## [Work item]
This exercise requires every record to be repeated exactly.

## [Source material]
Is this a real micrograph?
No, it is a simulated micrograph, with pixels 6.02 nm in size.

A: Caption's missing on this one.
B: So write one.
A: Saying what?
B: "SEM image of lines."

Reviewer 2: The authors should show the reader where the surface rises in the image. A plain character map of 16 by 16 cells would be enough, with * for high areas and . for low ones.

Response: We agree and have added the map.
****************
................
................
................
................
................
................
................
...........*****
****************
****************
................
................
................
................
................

## [Exercise response]
Is this a real micrograph?
No, it is a simulated micrograph, with pixels 6.02 nm in size.

A: Caption's missing on this one.
B: So write one.
A: Saying what?
B: "SEM image of lines."

Reviewer 2: The authors should show the reader where the surface rises in the image. A plain character map of 16 by 16 cells would be enough, with * for high areas and . for low ones.

Response: We agree and have added the map.
****************
................
................
................
................
................
................
................
...........*****
****************
****************
................
................
................
................
................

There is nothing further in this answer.